** SUPPLIED ENTRIES **
============================================================
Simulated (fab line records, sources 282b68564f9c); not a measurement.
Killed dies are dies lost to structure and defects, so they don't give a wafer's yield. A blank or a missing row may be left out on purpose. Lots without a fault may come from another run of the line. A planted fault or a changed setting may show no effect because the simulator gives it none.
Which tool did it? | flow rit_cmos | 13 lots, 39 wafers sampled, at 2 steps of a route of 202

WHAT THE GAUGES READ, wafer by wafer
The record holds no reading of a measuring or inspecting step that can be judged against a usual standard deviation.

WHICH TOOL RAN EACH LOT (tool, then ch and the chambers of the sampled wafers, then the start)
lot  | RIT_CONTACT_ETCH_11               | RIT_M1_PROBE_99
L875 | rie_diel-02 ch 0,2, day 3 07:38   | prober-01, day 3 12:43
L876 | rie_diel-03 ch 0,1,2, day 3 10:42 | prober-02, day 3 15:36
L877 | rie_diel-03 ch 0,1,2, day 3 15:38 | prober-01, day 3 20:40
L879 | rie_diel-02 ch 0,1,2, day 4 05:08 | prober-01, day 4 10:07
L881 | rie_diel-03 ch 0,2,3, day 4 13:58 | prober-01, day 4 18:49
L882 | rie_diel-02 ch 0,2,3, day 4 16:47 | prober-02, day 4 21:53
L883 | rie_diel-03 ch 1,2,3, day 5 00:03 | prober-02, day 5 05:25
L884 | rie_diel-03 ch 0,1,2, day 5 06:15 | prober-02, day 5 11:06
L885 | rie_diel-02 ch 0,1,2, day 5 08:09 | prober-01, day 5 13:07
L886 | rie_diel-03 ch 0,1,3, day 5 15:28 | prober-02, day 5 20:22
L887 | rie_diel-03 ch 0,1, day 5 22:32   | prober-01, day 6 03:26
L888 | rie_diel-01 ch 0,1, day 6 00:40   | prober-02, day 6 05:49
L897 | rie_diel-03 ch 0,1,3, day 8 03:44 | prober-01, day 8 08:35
============================================================

** ACTIVITY **
Copy out the range of lines above starting at the line with "L875 | rie_diel-02" and ending at the line with "L888 | rie_diel-01", exactly and including both.

** ANSWER AREA **
L875 | rie_diel-02 ch 0,2, day 3 07:38   | prober-01, day 3 12:43
L876 | rie_diel-03 ch 0,1,2, day 3 10:42 | prober-02, day 3 15:36
L877 | rie_diel-03 ch 0,1,2, day 3 15:38 | prober-01, day 3 20:40
L879 | rie_diel-02 ch 0,1,2, day 4 05:08 | prober-01, day 4 10:07
L881 | rie_diel-03 ch 0,2,3, day 4 13:58 | prober-01, day 4 18:49
L882 | rie_diel-02 ch 0,2,3, day 4 16:47 | prober-02, day 4 21:53
L883 | rie_diel-03 ch 1,2,3, day 5 00:03 | prober-02, day 5 05:25
L884 | rie_diel-03 ch 0,1,2, day 5 06:15 | prober-02, day 5 11:06
L885 | rie_diel-02 ch 0,1,2, day 5 08:09 | prober-01, day 5 13:07
L886 | rie_diel-03 ch 0,1,3, day 5 15:28 | prober-02, day 5 20:22
L887 | rie_diel-03 ch 0,1, day 5 22:32   | prober-01, day 6 03:26
L888 | rie_diel-01 ch 0,1, day 6 00:40   | prober-02, day 6 05:49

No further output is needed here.